### EXTRACTED RECORDS
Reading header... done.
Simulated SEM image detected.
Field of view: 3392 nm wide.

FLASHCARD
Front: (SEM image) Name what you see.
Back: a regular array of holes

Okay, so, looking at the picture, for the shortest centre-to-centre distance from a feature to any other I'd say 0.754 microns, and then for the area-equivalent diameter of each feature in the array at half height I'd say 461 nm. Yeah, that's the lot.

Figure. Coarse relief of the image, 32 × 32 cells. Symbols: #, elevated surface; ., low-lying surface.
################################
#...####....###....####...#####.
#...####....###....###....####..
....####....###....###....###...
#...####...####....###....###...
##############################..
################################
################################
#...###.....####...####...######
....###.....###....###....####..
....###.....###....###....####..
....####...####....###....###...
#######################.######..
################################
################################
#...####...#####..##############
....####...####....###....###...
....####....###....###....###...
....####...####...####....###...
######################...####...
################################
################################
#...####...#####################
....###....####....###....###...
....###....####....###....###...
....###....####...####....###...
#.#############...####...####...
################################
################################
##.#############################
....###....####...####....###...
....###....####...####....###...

### REQUIREMENT
Retype, in the same exact form, the lines of the material above from the line holding "Simulated SEM image detected." through the line holding "Back: a regular array of holes".

### TASK RESULT
Simulated SEM image detected.
Field of view: 3392 nm wide.

FLASHCARD
Front: (SEM image) Name what you see.
Back: a regular array of holes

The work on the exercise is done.